Start of Material supplied

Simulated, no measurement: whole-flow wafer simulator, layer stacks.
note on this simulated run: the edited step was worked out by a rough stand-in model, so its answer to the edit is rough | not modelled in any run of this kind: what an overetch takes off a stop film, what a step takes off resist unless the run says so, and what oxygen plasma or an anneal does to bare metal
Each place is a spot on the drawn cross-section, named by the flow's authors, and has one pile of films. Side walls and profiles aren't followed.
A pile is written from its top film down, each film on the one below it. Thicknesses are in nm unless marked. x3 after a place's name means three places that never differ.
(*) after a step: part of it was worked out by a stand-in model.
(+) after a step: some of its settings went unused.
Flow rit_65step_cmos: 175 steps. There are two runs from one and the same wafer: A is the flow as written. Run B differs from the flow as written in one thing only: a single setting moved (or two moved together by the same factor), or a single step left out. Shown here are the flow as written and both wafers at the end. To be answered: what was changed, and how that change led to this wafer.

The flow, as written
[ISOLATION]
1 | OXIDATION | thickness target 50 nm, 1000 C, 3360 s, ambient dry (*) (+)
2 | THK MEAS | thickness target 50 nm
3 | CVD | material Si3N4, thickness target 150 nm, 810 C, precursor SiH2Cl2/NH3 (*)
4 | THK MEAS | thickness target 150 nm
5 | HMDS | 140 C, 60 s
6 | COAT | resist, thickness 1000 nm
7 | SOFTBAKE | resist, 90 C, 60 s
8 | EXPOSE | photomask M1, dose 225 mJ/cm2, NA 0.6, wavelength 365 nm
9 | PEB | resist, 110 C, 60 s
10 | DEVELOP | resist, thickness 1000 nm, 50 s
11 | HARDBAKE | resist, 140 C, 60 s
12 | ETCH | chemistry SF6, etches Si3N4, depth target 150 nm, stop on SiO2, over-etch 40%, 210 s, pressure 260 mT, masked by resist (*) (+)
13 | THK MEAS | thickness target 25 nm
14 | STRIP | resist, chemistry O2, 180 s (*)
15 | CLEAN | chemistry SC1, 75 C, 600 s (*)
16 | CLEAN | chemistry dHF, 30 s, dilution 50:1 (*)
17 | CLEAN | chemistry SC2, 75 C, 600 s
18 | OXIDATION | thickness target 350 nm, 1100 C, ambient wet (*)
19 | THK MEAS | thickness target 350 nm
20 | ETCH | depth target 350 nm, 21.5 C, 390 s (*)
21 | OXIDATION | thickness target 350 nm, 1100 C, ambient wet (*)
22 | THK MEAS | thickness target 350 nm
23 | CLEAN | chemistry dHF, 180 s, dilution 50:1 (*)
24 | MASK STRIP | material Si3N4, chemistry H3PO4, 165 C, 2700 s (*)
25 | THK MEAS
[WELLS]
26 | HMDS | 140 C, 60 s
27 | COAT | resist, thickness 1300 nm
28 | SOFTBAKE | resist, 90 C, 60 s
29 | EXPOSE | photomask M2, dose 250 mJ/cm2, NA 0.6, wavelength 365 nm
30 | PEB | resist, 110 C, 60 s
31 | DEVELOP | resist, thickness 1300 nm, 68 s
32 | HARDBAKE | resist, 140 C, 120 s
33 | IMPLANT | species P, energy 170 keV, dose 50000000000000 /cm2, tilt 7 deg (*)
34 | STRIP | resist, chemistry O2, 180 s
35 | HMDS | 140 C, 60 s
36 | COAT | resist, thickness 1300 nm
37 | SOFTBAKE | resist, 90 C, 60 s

End of Material supplied

**Work request**
What is wanted is every line from the first line of the entries through the line that contains "10 | DEVELOP", given again exactly.

**Expected answer**
Simulated, no measurement: whole-flow wafer simulator, layer stacks.
note on this simulated run: the edited step was worked out by a rough stand-in model, so its answer to the edit is rough | not modelled in any run of this kind: what an overetch takes off a stop film, what a step takes off resist unless the run says so, and what oxygen plasma or an anneal does to bare metal
Each place is a spot on the drawn cross-section, named by the flow's authors, and has one pile of films. Side walls and profiles aren't followed.
A pile is written from its top film down, each film on the one below it. Thicknesses are in nm unless marked. x3 after a place's name means three places that never differ.
(*) after a step: part of it was worked out by a stand-in model.
(+) after a step: some of its settings went unused.
Flow rit_65step_cmos: 175 steps. There are two runs from one and the same wafer: A is the flow as written. Run B differs from the flow as written in one thing only: a single setting moved (or two moved together by the same factor), or a single step left out. Shown here are the flow as written and both wafers at the end. To be answered: what was changed, and how that change led to this wafer.

The flow, as written
[ISOLATION]
1 | OXIDATION | thickness target 50 nm, 1000 C, 3360 s, ambient dry (*) (+)
2 | THK MEAS | thickness target 50 nm
3 | CVD | material Si3N4, thickness target 150 nm, 810 C, precursor SiH2Cl2/NH3 (*)
4 | THK MEAS | thickness target 150 nm
5 | HMDS | 140 C, 60 s
6 | COAT | resist, thickness 1000 nm
7 | SOFTBAKE | resist, 90 C, 60 s
8 | EXPOSE | photomask M1, dose 225 mJ/cm2, NA 0.6, wavelength 365 nm
9 | PEB | resist, 110 C, 60 s
10 | DEVELOP | resist, thickness 1000 nm, 50 s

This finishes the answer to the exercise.